**ASSIGNED TASK**
Please copy all of the records exactly, leaving nothing out.

**SUPPLIED ENTRIES**
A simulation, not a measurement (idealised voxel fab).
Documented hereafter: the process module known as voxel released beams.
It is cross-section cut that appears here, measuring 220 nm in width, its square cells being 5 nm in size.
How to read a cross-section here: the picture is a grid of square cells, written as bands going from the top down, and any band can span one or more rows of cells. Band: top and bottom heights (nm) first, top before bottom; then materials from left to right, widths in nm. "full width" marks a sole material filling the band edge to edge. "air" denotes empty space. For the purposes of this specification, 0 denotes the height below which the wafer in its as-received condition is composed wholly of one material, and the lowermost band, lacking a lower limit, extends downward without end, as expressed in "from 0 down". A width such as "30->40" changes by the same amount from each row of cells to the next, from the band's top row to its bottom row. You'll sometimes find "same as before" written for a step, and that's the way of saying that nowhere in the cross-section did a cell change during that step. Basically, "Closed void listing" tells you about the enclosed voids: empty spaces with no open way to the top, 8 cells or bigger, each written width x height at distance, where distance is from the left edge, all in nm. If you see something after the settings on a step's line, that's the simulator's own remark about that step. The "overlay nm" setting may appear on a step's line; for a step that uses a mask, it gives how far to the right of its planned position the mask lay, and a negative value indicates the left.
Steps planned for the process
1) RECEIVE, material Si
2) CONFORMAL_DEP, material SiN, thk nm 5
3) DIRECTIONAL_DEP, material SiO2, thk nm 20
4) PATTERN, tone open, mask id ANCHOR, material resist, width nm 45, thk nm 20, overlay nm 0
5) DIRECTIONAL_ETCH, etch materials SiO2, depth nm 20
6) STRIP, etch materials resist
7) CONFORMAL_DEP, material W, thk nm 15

**WRITTEN REPLY**
A simulation, not a measurement (idealised voxel fab).
Documented hereafter: the process module known as voxel released beams.
It is cross-section cut that appears here, measuring 220 nm in width, its square cells being 5 nm in size.
How to read a cross-section here: the picture is a grid of square cells, written as bands going from the top down, and any band can span one or more rows of cells. Band: top and bottom heights (nm) first, top before bottom; then materials from left to right, widths in nm. "full width" marks a sole material filling the band edge to edge. "air" denotes empty space. For the purposes of this specification, 0 denotes the height below which the wafer in its as-received condition is composed wholly of one material, and the lowermost band, lacking a lower limit, extends downward without end, as expressed in "from 0 down". A width such as "30->40" changes by the same amount from each row of cells to the next, from the band's top row to its bottom row. You'll sometimes find "same as before" written for a step, and that's the way of saying that nowhere in the cross-section did a cell change during that step. Basically, "Closed void listing" tells you about the enclosed voids: empty spaces with no open way to the top, 8 cells or bigger, each written width x height at distance, where distance is from the left edge, all in nm. If you see something after the settings on a step's line, that's the simulator's own remark about that step. The "overlay nm" setting may appear on a step's line; for a step that uses a mask, it gives how far to the right of its planned position the mask lay, and a negative value indicates the left.
Steps planned for the process
1) RECEIVE, material Si
2) CONFORMAL_DEP, material SiN, thk nm 5
3) DIRECTIONAL_DEP, material SiO2, thk nm 20
4) PATTERN, tone open, mask id ANCHOR, material resist, width nm 45, thk nm 20, overlay nm 0
5) DIRECTIONAL_ETCH, etch materials SiO2, depth nm 20
6) STRIP, etch materials resist
7) CONFORMAL_DEP, material W, thk nm 15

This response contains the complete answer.